-.-.-

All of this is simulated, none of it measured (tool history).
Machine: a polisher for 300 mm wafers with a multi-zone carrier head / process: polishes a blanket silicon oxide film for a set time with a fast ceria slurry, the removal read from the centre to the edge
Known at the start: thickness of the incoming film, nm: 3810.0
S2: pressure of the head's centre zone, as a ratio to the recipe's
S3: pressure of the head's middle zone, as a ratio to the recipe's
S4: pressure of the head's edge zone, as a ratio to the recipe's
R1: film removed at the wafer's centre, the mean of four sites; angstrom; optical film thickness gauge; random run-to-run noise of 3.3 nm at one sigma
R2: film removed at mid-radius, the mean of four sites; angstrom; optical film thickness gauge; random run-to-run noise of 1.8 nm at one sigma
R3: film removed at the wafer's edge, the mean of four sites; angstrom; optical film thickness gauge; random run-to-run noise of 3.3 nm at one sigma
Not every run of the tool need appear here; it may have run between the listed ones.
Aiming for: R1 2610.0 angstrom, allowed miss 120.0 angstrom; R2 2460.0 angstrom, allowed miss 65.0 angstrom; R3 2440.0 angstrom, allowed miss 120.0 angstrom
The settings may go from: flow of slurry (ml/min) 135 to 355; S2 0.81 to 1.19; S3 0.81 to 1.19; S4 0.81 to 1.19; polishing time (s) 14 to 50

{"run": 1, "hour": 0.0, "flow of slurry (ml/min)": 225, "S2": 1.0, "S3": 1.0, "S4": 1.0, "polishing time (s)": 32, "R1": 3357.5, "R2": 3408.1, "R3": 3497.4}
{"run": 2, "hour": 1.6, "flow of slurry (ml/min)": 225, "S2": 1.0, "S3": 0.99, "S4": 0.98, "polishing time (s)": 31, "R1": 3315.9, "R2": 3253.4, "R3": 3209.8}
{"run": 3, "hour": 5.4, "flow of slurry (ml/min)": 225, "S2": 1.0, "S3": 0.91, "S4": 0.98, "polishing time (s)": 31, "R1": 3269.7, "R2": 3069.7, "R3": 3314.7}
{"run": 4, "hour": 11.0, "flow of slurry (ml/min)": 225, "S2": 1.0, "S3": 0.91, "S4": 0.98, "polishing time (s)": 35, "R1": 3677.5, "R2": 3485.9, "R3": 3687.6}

-.-.-

- [WORK TASK]:
Go through the records from the first line and copy each one exactly, ending after the line that contains "Aiming for: R1". Give nothing else.

- [YOUR RESPONSE]:
All of this is simulated, none of it measured (tool history).
Machine: a polisher for 300 mm wafers with a multi-zone carrier head / process: polishes a blanket silicon oxide film for a set time with a fast ceria slurry, the removal read from the centre to the edge
Known at the start: thickness of the incoming film, nm: 3810.0
S2: pressure of the head's centre zone, as a ratio to the recipe's
S3: pressure of the head's middle zone, as a ratio to the recipe's
S4: pressure of the head's edge zone, as a ratio to the recipe's
R1: film removed at the wafer's centre, the mean of four sites; angstrom; optical film thickness gauge; random run-to-run noise of 3.3 nm at one sigma
R2: film removed at mid-radius, the mean of four sites; angstrom; optical film thickness gauge; random run-to-run noise of 1.8 nm at one sigma
R3: film removed at the wafer's edge, the mean of four sites; angstrom; optical film thickness gauge; random run-to-run noise of 3.3 nm at one sigma
Not every run of the tool need appear here; it may have run between the listed ones.
Aiming for: R1 2610.0 angstrom, allowed miss 120.0 angstrom; R2 2460.0 angstrom, allowed miss 65.0 angstrom; R3 2440.0 angstrom, allowed miss 120.0 angstrom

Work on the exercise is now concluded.